- Source data
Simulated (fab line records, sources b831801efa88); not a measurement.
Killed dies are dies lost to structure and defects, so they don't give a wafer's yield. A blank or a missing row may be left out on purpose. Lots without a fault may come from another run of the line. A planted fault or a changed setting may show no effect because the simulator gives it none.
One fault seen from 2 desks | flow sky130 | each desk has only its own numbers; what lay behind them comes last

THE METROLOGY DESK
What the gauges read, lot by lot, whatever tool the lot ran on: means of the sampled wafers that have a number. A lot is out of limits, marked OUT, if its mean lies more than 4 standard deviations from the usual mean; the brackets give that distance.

- Assignment
All of the material above needs repeating. Keep it exact.

- Exercise output
Simulated (fab line records, sources b831801efa88); not a measurement.
Killed dies are dies lost to structure and defects, so they don't give a wafer's yield. A blank or a missing row may be left out on purpose. Lots without a fault may come from another run of the line. A planted fault or a changed setting may show no effect because the simulator gives it none.
One fault seen from 2 desks | flow sky130 | each desk has only its own numbers; what lay behind them comes last

THE METROLOGY DESK
What the gauges read, lot by lot, whatever tool the lot ran on: means of the sampled wafers that have a number. A lot is out of limits, marked OUT, if its mean lies more than 4 standard deviations from the usual mean; the brackets give that distance.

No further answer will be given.